- Extracted records:
———

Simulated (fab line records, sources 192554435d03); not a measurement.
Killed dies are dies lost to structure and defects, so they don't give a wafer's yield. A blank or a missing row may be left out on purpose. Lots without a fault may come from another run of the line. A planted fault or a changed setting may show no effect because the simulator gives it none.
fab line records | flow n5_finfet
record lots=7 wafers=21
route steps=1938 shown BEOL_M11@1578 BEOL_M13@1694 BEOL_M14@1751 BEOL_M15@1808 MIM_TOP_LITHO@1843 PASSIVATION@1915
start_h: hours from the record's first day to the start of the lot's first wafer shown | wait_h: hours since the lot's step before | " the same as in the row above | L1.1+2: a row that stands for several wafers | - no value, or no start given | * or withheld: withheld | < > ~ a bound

———

- Brief: All of the records above need to be copied exactly.

- Exercise answer:
Simulated (fab line records, sources 192554435d03); not a measurement.
Killed dies are dies lost to structure and defects, so they don't give a wafer's yield. A blank or a missing row may be left out on purpose. Lots without a fault may come from another run of the line. A planted fault or a changed setting may show no effect because the simulator gives it none.
fab line records | flow n5_finfet
record lots=7 wafers=21
route steps=1938 shown BEOL_M11@1578 BEOL_M13@1694 BEOL_M14@1751 BEOL_M15@1808 MIM_TOP_LITHO@1843 PASSIVATION@1915
start_h: hours from the record's first day to the start of the lot's first wafer shown | wait_h: hours since the lot's step before | " the same as in the row above | L1.1+2: a row that stands for several wafers | - no value, or no start given | * or withheld: withheld | < > ~ a bound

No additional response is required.